> **WORK TASK**:
Restate exactly the lines from the top of the listing below to the line containing "S2: UV exposure time; s; usual 260"; the remaining lines are not wanted.

[Start of section]
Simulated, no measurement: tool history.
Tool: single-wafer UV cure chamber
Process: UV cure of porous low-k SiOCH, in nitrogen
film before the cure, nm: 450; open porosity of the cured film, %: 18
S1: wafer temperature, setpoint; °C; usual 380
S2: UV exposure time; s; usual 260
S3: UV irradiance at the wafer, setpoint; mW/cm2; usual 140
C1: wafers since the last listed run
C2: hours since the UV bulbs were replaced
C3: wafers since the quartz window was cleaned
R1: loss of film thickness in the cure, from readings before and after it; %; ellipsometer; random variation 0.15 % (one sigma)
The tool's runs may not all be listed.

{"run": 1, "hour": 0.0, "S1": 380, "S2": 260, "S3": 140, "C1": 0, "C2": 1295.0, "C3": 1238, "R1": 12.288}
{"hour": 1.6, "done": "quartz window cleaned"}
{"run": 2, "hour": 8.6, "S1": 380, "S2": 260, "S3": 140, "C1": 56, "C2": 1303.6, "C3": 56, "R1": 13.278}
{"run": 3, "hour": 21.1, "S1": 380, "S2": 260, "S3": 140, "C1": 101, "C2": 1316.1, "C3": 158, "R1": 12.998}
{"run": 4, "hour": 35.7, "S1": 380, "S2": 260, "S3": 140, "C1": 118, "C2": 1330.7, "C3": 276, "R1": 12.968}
[End of section]

> **RESPONSE**:
Simulated, no measurement: tool history.
Tool: single-wafer UV cure chamber
Process: UV cure of porous low-k SiOCH, in nitrogen
film before the cure, nm: 450; open porosity of the cured film, %: 18
S1: wafer temperature, setpoint; °C; usual 380
S2: UV exposure time; s; usual 260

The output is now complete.